* Work request *
Retype the data below without altering anything.

* Study material *
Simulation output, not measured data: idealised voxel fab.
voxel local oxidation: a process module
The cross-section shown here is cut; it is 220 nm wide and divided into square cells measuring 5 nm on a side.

* Answer section *
Simulation output, not measured data: idealised voxel fab.
voxel local oxidation: a process module
The cross-section shown here is cut; it is 220 nm wide and divided into square cells measuring 5 nm on a side.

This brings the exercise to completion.